**TASK ITEM:**
Set down every record below exactly as written.

★ ★ ★

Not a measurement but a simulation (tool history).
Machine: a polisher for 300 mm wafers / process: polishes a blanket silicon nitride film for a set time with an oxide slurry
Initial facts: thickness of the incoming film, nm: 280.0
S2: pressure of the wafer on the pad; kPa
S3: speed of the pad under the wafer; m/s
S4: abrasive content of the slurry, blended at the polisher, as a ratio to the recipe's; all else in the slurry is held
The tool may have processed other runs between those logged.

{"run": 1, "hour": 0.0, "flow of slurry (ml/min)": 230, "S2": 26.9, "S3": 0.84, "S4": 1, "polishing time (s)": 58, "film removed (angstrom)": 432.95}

★ ★ ★

**EXERCISE RESULT:**
Not a measurement but a simulation (tool history).
Machine: a polisher for 300 mm wafers / process: polishes a blanket silicon nitride film for a set time with an oxide slurry
Initial facts: thickness of the incoming film, nm: 280.0
S2: pressure of the wafer on the pad; kPa
S3: speed of the pad under the wafer; m/s
S4: abrasive content of the slurry, blended at the polisher, as a ratio to the recipe's; all else in the slurry is held
The tool may have processed other runs between those logged.

{"run": 1, "hour": 0.0, "flow of slurry (ml/min)": 230, "S2": 26.9, "S3": 0.84, "S4": 1, "polishing time (s)": 58, "film removed (angstrom)": 432.95}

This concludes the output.